*Work task*: Reproduce exactly the opening lines of the listing, stopping after the line that contains "Interviewer: Suppose a" and including it.

[[ Input data open ]]

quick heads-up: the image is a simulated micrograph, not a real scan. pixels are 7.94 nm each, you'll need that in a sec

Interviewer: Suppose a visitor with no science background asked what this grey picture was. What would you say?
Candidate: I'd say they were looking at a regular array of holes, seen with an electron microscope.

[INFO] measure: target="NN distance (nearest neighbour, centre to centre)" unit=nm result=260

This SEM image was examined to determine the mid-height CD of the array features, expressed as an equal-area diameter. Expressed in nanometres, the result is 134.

[[ Input data closed ]]

*Task output*:
quick heads-up: the image is a simulated micrograph, not a real scan. pixels are 7.94 nm each, you'll need that in a sec

Interviewer: Suppose a visitor with no science background asked what this grey picture was. What would you say?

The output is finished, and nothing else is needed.